*** DATA EXCERPTS ***

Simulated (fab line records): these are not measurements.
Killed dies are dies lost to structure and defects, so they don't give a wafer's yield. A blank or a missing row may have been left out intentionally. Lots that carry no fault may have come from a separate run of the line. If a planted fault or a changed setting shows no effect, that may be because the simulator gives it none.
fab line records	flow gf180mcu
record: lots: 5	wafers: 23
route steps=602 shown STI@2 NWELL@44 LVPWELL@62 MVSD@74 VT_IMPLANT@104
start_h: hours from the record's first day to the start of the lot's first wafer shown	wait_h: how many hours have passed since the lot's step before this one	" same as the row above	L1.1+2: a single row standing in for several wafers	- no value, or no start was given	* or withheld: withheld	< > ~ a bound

*** End of DATA EXCERPTS ***

ACTION ITEM: Retype the records above without changing a single word.

SOLUTION:
Simulated (fab line records): these are not measurements.
Killed dies are dies lost to structure and defects, so they don't give a wafer's yield. A blank or a missing row may have been left out intentionally. Lots that carry no fault may have come from a separate run of the line. If a planted fault or a changed setting shows no effect, that may be because the simulator gives it none.
fab line records	flow gf180mcu
record: lots: 5	wafers: 23
route steps=602 shown STI@2 NWELL@44 LVPWELL@62 MVSD@74 VT_IMPLANT@104
start_h: hours from the record's first day to the start of the lot's first wafer shown	wait_h: how many hours have passed since the lot's step before this one	" same as the row above	L1.1+2: a single row standing in for several wafers	- no value, or no start was given	* or withheld: withheld	< > ~ a bound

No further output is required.